▸ Activity
Print the listing below exactly, leaving nothing out.

Input data: Begin

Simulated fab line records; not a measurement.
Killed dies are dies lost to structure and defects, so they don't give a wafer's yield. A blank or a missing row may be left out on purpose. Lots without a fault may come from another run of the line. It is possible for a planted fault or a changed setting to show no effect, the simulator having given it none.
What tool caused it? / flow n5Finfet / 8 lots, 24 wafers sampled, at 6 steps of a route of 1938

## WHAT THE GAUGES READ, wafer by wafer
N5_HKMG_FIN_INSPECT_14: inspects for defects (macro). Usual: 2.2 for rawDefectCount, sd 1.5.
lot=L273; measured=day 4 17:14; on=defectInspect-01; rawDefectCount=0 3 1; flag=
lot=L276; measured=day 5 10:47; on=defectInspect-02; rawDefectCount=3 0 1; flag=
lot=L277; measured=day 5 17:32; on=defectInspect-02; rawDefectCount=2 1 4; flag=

Input data: End

▸ Answer section
Simulated fab line records; not a measurement.
Killed dies are dies lost to structure and defects, so they don't give a wafer's yield. A blank or a missing row may be left out on purpose. Lots without a fault may come from another run of the line. It is possible for a planted fault or a changed setting to show no effect, the simulator having given it none.
What tool caused it? / flow n5Finfet / 8 lots, 24 wafers sampled, at 6 steps of a route of 1938

## WHAT THE GAUGES READ, wafer by wafer
N5_HKMG_FIN_INSPECT_14: inspects for defects (macro). Usual: 2.2 for rawDefectCount, sd 1.5.
lot=L273; measured=day 4 17:14; on=defectInspect-01; rawDefectCount=0 3 1; flag=
lot=L276; measured=day 5 10:47; on=defectInspect-02; rawDefectCount=3 0 1; flag=
lot=L277; measured=day 5 17:32; on=defectInspect-02; rawDefectCount=2 1 4; flag=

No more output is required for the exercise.